=== Work task ===
From the top of the records below down to the line containing "Commonality check across", reproduce every line exactly.

***** Data section

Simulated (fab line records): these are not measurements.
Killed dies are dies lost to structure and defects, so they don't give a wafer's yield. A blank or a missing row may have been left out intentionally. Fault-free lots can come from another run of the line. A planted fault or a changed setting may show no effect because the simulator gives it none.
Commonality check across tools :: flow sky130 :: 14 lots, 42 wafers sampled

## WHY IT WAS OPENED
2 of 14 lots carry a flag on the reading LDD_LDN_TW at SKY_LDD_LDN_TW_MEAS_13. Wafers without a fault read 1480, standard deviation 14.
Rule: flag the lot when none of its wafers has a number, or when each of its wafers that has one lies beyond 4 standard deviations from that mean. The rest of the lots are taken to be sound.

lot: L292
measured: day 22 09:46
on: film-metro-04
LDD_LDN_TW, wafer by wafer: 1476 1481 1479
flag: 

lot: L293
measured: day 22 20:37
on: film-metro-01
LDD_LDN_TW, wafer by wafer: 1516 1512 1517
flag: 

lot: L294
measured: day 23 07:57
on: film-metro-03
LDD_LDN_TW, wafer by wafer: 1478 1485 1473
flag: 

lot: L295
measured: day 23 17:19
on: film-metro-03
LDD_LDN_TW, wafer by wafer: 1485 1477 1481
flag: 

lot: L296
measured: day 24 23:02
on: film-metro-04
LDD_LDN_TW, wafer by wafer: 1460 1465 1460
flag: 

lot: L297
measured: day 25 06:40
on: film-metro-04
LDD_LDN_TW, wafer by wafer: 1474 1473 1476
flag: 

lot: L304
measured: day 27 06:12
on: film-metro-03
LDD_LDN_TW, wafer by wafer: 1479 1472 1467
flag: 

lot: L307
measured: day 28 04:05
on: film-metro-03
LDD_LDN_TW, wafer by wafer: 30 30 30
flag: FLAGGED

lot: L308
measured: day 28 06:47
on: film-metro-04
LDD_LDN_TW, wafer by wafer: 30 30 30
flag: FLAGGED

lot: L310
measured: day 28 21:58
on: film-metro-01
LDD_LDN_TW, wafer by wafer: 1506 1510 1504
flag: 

**********

=== Expected answer ===
Simulated (fab line records): these are not measurements.
Killed dies are dies lost to structure and defects, so they don't give a wafer's yield. A blank or a missing row may have been left out intentionally. Fault-free lots can come from another run of the line. A planted fault or a changed setting may show no effect because the simulator gives it none.
Commonality check across tools :: flow sky130 :: 14 lots, 42 wafers sampled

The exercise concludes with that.